→ ACTIVITY:
From the records below, please repeat exactly the line that has "and calibrated |", the line that has "39.779 | 62.102 |", and every line between them, and nothing else.

Top of DATASET

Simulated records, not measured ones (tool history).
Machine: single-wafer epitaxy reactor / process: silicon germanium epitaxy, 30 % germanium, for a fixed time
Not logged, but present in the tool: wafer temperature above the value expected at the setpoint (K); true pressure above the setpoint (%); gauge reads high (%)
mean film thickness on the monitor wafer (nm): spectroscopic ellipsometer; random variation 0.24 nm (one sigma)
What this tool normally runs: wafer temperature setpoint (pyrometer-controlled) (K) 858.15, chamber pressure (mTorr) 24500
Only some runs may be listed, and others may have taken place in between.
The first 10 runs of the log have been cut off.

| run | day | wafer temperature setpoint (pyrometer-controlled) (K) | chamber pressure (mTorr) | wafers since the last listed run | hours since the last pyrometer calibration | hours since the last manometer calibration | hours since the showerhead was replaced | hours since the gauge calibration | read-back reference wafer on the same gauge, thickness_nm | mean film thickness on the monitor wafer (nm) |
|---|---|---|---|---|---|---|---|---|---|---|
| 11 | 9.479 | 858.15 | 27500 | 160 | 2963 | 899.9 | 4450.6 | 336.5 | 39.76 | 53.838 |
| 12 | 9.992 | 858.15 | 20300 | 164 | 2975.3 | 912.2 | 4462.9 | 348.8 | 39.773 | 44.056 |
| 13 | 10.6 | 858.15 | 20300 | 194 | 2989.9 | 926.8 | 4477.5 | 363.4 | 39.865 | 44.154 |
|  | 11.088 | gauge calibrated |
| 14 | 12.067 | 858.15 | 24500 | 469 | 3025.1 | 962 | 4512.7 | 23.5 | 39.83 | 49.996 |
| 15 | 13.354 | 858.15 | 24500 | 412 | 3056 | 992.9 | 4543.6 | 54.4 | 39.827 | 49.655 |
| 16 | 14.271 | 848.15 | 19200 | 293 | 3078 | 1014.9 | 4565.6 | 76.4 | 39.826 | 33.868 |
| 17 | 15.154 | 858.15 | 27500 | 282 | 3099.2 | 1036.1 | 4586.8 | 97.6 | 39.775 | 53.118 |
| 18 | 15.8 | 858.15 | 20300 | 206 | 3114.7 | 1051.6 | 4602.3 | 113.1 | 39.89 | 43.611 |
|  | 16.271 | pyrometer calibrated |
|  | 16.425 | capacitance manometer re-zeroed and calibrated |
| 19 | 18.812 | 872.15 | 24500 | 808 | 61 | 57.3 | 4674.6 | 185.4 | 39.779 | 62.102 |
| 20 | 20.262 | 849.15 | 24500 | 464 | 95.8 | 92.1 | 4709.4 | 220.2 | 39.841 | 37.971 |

Bottom of DATASET

→ WRITTEN SOLUTION:
|  | 16.425 | capacitance manometer re-zeroed and calibrated |
| 19 | 18.812 | 872.15 | 24500 | 808 | 61 | 57.3 | 4674.6 | 185.4 | 39.779 | 62.102 |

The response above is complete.